Data for analysis:
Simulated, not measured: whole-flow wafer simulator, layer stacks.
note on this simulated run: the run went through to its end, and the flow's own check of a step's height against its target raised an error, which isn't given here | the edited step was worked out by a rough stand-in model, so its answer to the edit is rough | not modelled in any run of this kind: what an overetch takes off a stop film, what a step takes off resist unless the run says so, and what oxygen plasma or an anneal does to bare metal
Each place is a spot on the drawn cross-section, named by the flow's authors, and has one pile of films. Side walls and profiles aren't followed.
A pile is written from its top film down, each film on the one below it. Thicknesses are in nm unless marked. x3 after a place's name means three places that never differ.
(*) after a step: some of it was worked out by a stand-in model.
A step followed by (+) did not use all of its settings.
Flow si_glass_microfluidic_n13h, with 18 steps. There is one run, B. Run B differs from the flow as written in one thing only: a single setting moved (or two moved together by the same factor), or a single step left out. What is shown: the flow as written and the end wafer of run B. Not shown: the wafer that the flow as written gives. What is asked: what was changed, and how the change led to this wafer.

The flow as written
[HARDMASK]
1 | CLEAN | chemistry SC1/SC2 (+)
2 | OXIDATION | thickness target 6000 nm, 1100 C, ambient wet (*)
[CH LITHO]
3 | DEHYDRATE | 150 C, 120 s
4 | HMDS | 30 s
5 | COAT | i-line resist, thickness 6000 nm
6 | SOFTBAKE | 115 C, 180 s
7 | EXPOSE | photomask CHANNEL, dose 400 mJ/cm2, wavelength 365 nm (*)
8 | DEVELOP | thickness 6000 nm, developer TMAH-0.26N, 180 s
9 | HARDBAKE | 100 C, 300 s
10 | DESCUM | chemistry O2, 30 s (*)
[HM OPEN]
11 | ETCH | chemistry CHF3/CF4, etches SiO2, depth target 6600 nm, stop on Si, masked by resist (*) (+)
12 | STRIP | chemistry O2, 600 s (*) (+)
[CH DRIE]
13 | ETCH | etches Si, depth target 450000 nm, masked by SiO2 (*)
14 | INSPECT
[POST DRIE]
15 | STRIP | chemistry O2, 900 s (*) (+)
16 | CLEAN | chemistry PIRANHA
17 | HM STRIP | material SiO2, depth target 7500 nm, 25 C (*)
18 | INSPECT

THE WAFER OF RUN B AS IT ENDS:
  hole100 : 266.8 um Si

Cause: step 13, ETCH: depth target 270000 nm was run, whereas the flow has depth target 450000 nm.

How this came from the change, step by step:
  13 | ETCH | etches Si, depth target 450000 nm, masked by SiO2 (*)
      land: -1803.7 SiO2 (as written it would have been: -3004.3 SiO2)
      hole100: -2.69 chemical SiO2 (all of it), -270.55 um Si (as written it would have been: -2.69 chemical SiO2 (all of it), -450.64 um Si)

Assignment: Could you retype exactly the lines above, starting at the line that contains "Cause: step 13, ETCH: depth" and ending at the line that contains "land: -1803.7 SiO2", and nothing more?

Written reply:
Cause: step 13, ETCH: depth target 270000 nm was run, whereas the flow has depth target 450000 nm.

How this came from the change, step by step:
  13 | ETCH | etches Si, depth target 450000 nm, masked by SiO2 (*)
      land: -1803.7 SiO2 (as written it would have been: -3004.3 SiO2)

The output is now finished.